* [Brief] The full listing, copied exactly, is the required output.

* [Data]
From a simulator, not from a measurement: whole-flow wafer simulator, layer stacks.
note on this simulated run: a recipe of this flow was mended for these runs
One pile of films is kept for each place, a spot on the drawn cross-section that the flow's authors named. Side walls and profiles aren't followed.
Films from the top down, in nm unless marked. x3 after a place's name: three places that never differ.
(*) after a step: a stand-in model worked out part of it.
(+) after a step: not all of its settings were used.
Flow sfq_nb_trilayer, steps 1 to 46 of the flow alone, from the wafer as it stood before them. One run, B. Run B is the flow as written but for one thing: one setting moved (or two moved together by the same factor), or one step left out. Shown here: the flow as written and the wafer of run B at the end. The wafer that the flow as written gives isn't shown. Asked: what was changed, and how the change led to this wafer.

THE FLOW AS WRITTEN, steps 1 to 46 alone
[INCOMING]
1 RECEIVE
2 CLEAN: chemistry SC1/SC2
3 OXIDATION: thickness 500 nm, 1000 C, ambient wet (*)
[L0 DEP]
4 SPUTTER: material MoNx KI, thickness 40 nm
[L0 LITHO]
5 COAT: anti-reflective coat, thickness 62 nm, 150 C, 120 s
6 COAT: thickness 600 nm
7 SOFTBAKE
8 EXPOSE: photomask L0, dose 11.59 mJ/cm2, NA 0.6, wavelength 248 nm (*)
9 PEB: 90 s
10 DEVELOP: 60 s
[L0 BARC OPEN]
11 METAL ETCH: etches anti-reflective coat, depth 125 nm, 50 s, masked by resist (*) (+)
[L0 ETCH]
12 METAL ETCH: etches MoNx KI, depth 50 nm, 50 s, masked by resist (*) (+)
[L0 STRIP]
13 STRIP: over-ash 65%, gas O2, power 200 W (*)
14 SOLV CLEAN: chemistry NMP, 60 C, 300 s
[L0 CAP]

* [Your response]
From a simulator, not from a measurement: whole-flow wafer simulator, layer stacks.
note on this simulated run: a recipe of this flow was mended for these runs
One pile of films is kept for each place, a spot on the drawn cross-section that the flow's authors named. Side walls and profiles aren't followed.
Films from the top down, in nm unless marked. x3 after a place's name: three places that never differ.
(*) after a step: a stand-in model worked out part of it.
(+) after a step: not all of its settings were used.
Flow sfq_nb_trilayer, steps 1 to 46 of the flow alone, from the wafer as it stood before them. One run, B. Run B is the flow as written but for one thing: one setting moved (or two moved together by the same factor), or one step left out. Shown here: the flow as written and the wafer of run B at the end. The wafer that the flow as written gives isn't shown. Asked: what was changed, and how the change led to this wafer.

THE FLOW AS WRITTEN, steps 1 to 46 alone
[INCOMING]
1 RECEIVE
2 CLEAN: chemistry SC1/SC2
3 OXIDATION: thickness 500 nm, 1000 C, ambient wet (*)
[L0 DEP]
4 SPUTTER: material MoNx KI, thickness 40 nm
[L0 LITHO]
5 COAT: anti-reflective coat, thickness 62 nm, 150 C, 120 s
6 COAT: thickness 600 nm
7 SOFTBAKE
8 EXPOSE: photomask L0, dose 11.59 mJ/cm2, NA 0.6, wavelength 248 nm (*)
9 PEB: 90 s
10 DEVELOP: 60 s
[L0 BARC OPEN]
11 METAL ETCH: etches anti-reflective coat, depth 125 nm, 50 s, masked by resist (*) (+)
[L0 ETCH]
12 METAL ETCH: etches MoNx KI, depth 50 nm, 50 s, masked by resist (*) (+)
[L0 STRIP]
13 STRIP: over-ash 65%, gas O2, power 200 W (*)
14 SOLV CLEAN: chemistry NMP, 60 C, 300 s
[L0 CAP]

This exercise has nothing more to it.